### [Information provided]
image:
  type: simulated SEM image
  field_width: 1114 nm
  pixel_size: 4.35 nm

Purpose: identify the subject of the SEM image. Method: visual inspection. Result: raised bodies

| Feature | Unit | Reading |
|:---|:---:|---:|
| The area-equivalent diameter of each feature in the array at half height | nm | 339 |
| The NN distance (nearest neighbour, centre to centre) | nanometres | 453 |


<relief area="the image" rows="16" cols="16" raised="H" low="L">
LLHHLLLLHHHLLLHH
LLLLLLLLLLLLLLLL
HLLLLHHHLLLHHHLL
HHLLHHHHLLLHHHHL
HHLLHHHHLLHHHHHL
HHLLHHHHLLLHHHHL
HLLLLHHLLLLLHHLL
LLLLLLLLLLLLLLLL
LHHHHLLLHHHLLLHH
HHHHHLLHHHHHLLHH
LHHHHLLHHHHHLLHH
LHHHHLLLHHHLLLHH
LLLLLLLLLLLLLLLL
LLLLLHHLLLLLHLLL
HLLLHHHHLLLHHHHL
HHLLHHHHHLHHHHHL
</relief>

### [Activity]
Exactly as they appear above, write out all of the lines.

### [Task output]
image:
  type: simulated SEM image
  field_width: 1114 nm
  pixel_size: 4.35 nm

Purpose: identify the subject of the SEM image. Method: visual inspection. Result: raised bodies

| Feature | Unit | Reading |
|:---|:---:|---:|
| The area-equivalent diameter of each feature in the array at half height | nm | 339 |
| The NN distance (nearest neighbour, centre to centre) | nanometres | 453 |


<relief area="the image" rows="16" cols="16" raised="H" low="L">
LLHHLLLLHHHLLLHH
LLLLLLLLLLLLLLLL
HLLLLHHHLLLHHHLL
HHLLHHHHLLLHHHHL
HHLLHHHHLLHHHHHL
HHLLHHHHLLLHHHHL
HLLLLHHLLLLLHHLL
LLLLLLLLLLLLLLLL
LHHHHLLLHHHLLLHH
HHHHHLLHHHHHLLHH
LHHHHLLHHHHHLLHH
LHHHHLLLHHHLLLHH
LLLLLLLLLLLLLLLL
LLLLLHHLLLLLHLLL
HLLLHHHHLLLHHHHL
HHLLHHHHHLHHHHHL
</relief>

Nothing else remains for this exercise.